====

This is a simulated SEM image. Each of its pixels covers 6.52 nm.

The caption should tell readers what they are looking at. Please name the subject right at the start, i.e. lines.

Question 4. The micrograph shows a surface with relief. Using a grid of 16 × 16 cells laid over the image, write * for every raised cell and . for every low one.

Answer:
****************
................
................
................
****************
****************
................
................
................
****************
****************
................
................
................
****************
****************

====

_Action item_: Please give back the records exactly as written, beginning at the first line and including the line that holds "The caption should" as the last.

_Response box_:
This is a simulated SEM image. Each of its pixels covers 6.52 nm.

The caption should tell readers what they are looking at. Please name the subject right at the start, i.e. lines.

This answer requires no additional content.